Assignment
Each line from the start of the data below through the one containing "centres | 1.63 |" must be reproduced exactly.

Record set
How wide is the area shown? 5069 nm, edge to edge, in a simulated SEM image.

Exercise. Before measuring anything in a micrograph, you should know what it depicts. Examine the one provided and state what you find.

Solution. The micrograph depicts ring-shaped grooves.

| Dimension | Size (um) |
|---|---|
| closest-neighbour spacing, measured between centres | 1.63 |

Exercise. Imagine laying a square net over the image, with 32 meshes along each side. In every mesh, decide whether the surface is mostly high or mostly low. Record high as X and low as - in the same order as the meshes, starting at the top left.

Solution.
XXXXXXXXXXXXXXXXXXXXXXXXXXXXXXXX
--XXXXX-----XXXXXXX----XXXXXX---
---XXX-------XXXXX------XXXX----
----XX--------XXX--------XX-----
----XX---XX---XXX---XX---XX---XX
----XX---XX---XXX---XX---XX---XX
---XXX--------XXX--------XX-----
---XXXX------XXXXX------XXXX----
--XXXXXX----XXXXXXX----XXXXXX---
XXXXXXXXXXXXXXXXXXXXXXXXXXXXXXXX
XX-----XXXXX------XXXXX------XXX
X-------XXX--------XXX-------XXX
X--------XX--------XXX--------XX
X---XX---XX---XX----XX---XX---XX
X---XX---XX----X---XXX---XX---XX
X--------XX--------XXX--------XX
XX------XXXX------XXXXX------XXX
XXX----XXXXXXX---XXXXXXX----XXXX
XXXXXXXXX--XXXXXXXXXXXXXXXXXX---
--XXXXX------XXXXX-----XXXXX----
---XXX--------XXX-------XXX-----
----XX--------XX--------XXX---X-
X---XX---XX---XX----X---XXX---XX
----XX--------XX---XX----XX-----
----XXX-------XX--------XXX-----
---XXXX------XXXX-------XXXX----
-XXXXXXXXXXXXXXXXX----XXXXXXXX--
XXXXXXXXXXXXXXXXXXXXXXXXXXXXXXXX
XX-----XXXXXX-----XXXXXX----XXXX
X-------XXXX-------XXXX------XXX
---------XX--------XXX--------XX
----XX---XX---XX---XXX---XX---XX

Exercise response
How wide is the area shown? 5069 nm, edge to edge, in a simulated SEM image.

Exercise. Before measuring anything in a micrograph, you should know what it depicts. Examine the one provided and state what you find.

Solution. The micrograph depicts ring-shaped grooves.

| Dimension | Size (um) |
|---|---|
| closest-neighbour spacing, measured between centres | 1.63 |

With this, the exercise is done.